- **Work request**:
Each entry below needs to be copied exactly, with nothing dropped.

- **Supplied records**:
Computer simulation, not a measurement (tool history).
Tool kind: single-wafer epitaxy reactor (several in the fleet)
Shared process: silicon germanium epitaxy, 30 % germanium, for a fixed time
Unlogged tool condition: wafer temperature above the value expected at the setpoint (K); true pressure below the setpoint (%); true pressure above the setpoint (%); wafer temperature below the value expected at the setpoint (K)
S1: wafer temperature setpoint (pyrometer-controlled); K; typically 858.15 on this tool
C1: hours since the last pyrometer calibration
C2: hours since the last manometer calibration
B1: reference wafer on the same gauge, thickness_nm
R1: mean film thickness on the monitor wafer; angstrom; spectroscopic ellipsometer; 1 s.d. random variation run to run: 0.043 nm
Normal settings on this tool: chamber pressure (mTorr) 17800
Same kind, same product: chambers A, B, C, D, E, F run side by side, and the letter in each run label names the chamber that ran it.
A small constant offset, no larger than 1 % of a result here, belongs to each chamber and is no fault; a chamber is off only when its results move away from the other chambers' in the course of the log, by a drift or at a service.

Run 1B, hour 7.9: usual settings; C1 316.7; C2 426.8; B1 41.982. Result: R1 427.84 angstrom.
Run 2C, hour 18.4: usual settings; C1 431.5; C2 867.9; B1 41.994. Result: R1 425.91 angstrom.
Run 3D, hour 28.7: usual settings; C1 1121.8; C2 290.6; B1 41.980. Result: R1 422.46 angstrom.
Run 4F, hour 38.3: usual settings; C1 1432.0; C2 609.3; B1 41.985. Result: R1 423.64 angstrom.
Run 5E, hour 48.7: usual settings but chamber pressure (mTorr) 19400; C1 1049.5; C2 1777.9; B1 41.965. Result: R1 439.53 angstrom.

- **Your solution**:
Computer simulation, not a measurement (tool history).
Tool kind: single-wafer epitaxy reactor (several in the fleet)
Shared process: silicon germanium epitaxy, 30 % germanium, for a fixed time
Unlogged tool condition: wafer temperature above the value expected at the setpoint (K); true pressure below the setpoint (%); true pressure above the setpoint (%); wafer temperature below the value expected at the setpoint (K)
S1: wafer temperature setpoint (pyrometer-controlled); K; typically 858.15 on this tool
C1: hours since the last pyrometer calibration
C2: hours since the last manometer calibration
B1: reference wafer on the same gauge, thickness_nm
R1: mean film thickness on the monitor wafer; angstrom; spectroscopic ellipsometer; 1 s.d. random variation run to run: 0.043 nm
Normal settings on this tool: chamber pressure (mTorr) 17800
Same kind, same product: chambers A, B, C, D, E, F run side by side, and the letter in each run label names the chamber that ran it.
A small constant offset, no larger than 1 % of a result here, belongs to each chamber and is no fault; a chamber is off only when its results move away from the other chambers' in the course of the log, by a drift or at a service.

Run 1B, hour 7.9: usual settings; C1 316.7; C2 426.8; B1 41.982. Result: R1 427.84 angstrom.
Run 2C, hour 18.4: usual settings; C1 431.5; C2 867.9; B1 41.994. Result: R1 425.91 angstrom.
Run 3D, hour 28.7: usual settings; C1 1121.8; C2 290.6; B1 41.980. Result: R1 422.46 angstrom.
Run 4F, hour 38.3: usual settings; C1 1432.0; C2 609.3; B1 41.985. Result: R1 423.64 angstrom.
Run 5E, hour 48.7: usual settings but chamber pressure (mTorr) 19400; C1 1049.5; C2 1777.9; B1 41.965. Result: R1 439.53 angstrom.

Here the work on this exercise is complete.